| Task item |
Set down exactly the lines of the listing below, please, beginning with the first and ending with the line that holds "result = holes".

| Information provided |
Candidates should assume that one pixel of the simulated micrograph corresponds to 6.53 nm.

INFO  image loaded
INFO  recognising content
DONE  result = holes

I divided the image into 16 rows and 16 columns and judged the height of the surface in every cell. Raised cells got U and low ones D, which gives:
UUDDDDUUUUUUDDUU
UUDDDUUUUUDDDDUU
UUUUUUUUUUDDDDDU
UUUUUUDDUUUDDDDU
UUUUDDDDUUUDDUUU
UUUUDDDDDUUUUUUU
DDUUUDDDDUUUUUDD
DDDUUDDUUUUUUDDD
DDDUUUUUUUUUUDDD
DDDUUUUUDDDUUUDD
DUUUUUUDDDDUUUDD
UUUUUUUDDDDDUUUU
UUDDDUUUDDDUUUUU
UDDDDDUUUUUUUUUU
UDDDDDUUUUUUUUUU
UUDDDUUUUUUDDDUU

| Response area |
Candidates should assume that one pixel of the simulated micrograph corresponds to 6.53 nm.

INFO  image loaded
INFO  recognising content
DONE  result = holes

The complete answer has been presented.